SOURCE INFORMATION
******
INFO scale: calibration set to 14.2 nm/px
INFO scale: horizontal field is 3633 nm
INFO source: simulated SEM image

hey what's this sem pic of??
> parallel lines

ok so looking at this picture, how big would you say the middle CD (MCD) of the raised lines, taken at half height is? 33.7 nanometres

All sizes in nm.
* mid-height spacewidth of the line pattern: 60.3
******

WORK ITEM
Set down the data in full, word for word.

EXERCISE ANSWER
INFO scale: calibration set to 14.2 nm/px
INFO scale: horizontal field is 3633 nm
INFO source: simulated SEM image

hey what's this sem pic of??
> parallel lines

ok so looking at this picture, how big would you say the middle CD (MCD) of the raised lines, taken at half height is? 33.7 nanometres

All sizes in nm.
* mid-height spacewidth of the line pattern: 60.3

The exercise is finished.